→ RECORD SET
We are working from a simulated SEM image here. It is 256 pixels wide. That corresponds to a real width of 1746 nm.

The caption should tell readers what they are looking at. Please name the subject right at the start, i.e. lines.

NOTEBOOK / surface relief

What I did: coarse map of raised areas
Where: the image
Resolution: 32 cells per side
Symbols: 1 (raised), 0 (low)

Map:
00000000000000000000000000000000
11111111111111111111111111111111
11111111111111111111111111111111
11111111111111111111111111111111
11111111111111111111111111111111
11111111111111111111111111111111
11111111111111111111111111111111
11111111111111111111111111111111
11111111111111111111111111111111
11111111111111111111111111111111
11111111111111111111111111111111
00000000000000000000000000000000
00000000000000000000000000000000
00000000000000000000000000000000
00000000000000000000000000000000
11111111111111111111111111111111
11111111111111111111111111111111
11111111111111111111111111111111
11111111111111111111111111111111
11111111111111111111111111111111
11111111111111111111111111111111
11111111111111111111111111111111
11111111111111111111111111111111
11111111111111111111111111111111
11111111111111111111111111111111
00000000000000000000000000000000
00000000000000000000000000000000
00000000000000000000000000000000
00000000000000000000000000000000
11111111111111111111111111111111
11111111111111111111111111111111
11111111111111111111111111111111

→ WORK ITEM
Start with the first line. Please copy exactly each line of the listing through the one with "The caption should", including it.

→ EXERCISE SOLUTION
We are working from a simulated SEM image here. It is 256 pixels wide. That corresponds to a real width of 1746 nm.

The caption should tell readers what they are looking at. Please name the subject right at the start, i.e. lines.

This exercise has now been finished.